Content starts

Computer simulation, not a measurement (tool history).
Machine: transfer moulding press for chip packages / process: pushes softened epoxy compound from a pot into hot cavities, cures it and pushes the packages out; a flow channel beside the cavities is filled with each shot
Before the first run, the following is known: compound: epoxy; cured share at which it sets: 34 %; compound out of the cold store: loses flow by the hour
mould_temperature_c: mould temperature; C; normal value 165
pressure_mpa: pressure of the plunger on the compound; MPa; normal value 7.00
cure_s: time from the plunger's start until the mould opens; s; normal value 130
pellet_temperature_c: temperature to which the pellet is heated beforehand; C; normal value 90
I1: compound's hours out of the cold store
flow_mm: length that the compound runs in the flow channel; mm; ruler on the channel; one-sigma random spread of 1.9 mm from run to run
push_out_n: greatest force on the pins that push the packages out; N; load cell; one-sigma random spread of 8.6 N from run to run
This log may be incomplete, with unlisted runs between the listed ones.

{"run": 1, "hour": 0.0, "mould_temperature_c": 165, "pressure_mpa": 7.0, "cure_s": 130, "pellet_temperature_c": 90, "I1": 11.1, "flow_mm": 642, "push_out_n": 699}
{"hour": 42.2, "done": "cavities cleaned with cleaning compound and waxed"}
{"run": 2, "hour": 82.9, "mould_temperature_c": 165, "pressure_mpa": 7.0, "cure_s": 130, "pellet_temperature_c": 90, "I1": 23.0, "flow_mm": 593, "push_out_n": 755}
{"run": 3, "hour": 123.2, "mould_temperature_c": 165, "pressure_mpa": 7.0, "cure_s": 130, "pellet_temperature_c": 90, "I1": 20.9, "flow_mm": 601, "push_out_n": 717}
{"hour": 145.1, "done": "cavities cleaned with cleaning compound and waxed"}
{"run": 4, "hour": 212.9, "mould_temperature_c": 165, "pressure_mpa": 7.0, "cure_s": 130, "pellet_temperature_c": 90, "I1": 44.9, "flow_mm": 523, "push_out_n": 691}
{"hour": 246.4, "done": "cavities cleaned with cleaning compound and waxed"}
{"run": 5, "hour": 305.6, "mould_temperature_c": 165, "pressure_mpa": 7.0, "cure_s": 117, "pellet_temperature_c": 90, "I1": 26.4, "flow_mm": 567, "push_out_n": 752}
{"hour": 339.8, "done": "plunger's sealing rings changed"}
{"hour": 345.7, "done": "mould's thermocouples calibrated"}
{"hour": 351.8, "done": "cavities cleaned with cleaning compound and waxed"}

Content ends

▶ [WORK REQUEST] Return, line for line and unchanged, the data from its first line through the line containing "I1: compound's hours out of the cold store".

▶ [ANSWER AREA]
Computer simulation, not a measurement (tool history).
Machine: transfer moulding press for chip packages / process: pushes softened epoxy compound from a pot into hot cavities, cures it and pushes the packages out; a flow channel beside the cavities is filled with each shot
Before the first run, the following is known: compound: epoxy; cured share at which it sets: 34 %; compound out of the cold store: loses flow by the hour
mould_temperature_c: mould temperature; C; normal value 165
pressure_mpa: pressure of the plunger on the compound; MPa; normal value 7.00
cure_s: time from the plunger's start until the mould opens; s; normal value 130
pellet_temperature_c: temperature to which the pellet is heated beforehand; C; normal value 90
I1: compound's hours out of the cold store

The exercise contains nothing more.